» **WORK TASK**: Once the line containing "150.01 | 7.91 |" is found in the records below, return it and each following line exactly, up to and including the line containing "149.99 | 8.86 |", and nothing else.

» **LISTED RECORDS**:
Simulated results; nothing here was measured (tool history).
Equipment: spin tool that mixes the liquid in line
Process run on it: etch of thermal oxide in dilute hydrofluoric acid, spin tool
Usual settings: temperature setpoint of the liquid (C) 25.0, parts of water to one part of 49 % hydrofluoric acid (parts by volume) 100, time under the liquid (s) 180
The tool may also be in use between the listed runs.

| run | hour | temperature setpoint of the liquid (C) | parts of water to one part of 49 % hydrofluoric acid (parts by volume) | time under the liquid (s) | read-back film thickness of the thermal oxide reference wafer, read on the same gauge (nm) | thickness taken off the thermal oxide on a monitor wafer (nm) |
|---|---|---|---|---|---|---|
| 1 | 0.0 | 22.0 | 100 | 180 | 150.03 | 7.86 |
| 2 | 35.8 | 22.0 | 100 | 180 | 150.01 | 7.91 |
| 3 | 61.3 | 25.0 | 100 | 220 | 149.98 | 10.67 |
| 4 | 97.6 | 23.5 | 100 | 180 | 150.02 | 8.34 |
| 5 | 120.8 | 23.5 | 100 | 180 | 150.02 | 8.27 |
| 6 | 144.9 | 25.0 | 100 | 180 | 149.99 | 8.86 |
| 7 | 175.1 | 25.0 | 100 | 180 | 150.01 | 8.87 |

» **REPLY**:
| 2 | 35.8 | 22.0 | 100 | 180 | 150.01 | 7.91 |
| 3 | 61.3 | 25.0 | 100 | 220 | 149.98 | 10.67 |
| 4 | 97.6 | 23.5 | 100 | 180 | 150.02 | 8.34 |
| 5 | 120.8 | 23.5 | 100 | 180 | 150.02 | 8.27 |
| 6 | 144.9 | 25.0 | 100 | 180 | 149.99 | 8.86 |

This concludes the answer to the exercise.